==== Data under study ====

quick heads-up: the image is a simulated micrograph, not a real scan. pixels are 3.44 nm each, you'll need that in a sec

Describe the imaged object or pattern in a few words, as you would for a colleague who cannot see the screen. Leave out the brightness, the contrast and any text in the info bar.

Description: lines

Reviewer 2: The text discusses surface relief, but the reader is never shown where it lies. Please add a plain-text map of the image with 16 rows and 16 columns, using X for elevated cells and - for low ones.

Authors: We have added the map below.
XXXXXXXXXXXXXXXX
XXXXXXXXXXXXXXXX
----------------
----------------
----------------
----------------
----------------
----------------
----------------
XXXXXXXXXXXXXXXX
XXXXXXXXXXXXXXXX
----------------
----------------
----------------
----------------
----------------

====

Having output the line that contains "Description: lines", stop. Every line before it, back to the first line of the data, must be reproduced exactly.

* _Response box_
quick heads-up: the image is a simulated micrograph, not a real scan. pixels are 3.44 nm each, you'll need that in a sec

Describe the imaged object or pattern in a few words, as you would for a colleague who cannot see the screen. Leave out the brightness, the contrast and any text in the info bar.

Description: lines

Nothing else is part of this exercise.